Reproduce this listing from its first line through the line with "-- Planned step list for the process", inclusive, leaving out all that follows.

Supplied information:
□ □ □ □ □

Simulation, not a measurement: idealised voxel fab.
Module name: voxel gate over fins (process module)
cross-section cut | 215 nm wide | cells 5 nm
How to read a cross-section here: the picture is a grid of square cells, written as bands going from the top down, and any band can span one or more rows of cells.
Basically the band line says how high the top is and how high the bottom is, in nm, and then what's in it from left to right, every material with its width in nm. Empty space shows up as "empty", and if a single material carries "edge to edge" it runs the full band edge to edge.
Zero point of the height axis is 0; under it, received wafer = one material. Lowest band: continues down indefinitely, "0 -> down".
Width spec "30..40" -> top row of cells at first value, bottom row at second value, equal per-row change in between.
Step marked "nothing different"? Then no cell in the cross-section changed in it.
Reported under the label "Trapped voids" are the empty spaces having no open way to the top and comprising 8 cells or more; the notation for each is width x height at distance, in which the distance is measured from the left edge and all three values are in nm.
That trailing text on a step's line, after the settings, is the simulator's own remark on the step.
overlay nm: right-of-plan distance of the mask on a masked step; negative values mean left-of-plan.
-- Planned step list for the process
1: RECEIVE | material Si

□ □ □ □ □

Task response:
Simulation, not a measurement: idealised voxel fab.
Module name: voxel gate over fins (process module)
cross-section cut | 215 nm wide | cells 5 nm
How to read a cross-section here: the picture is a grid of square cells, written as bands going from the top down, and any band can span one or more rows of cells.
Basically the band line says how high the top is and how high the bottom is, in nm, and then what's in it from left to right, every material with its width in nm. Empty space shows up as "empty", and if a single material carries "edge to edge" it runs the full band edge to edge.
Zero point of the height axis is 0; under it, received wafer = one material. Lowest band: continues down indefinitely, "0 -> down".
Width spec "30..40" -> top row of cells at first value, bottom row at second value, equal per-row change in between.
Step marked "nothing different"? Then no cell in the cross-section changed in it.
Reported under the label "Trapped voids" are the empty spaces having no open way to the top and comprising 8 cells or more; the notation for each is width x height at distance, in which the distance is measured from the left edge and all three values are in nm.
That trailing text on a step's line, after the settings, is the simulator's own remark on the step.
overlay nm: right-of-plan distance of the mask on a masked step; negative values mean left-of-plan.
-- Planned step list for the process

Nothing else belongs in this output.